Information
━━━━━━━━

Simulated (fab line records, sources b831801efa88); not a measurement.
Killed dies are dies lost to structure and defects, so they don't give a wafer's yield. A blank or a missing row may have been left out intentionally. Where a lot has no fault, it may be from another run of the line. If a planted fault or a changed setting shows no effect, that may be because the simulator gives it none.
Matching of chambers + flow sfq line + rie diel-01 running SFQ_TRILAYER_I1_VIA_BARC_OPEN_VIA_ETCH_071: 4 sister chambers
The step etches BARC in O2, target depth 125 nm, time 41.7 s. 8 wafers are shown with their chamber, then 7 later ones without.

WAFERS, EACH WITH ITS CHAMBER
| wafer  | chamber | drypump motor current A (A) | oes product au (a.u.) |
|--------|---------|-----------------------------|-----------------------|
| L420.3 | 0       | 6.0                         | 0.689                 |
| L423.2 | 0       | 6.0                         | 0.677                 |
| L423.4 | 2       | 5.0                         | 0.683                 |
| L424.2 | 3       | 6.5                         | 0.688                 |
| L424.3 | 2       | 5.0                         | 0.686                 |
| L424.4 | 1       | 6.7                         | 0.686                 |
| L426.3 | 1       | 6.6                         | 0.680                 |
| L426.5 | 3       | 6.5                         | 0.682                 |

━━━━━━━━

Only the lines above starting with the one with "Matching of chambers" and going through the one with "WAFERS, EACH WITH ITS CHAMBER" are to be copied, word for word and with both ends kept.

Response area
Matching of chambers + flow sfq line + rie diel-01 running SFQ_TRILAYER_I1_VIA_BARC_OPEN_VIA_ETCH_071: 4 sister chambers
The step etches BARC in O2, target depth 125 nm, time 41.7 s. 8 wafers are shown with their chamber, then 7 later ones without.

WAFERS, EACH WITH ITS CHAMBER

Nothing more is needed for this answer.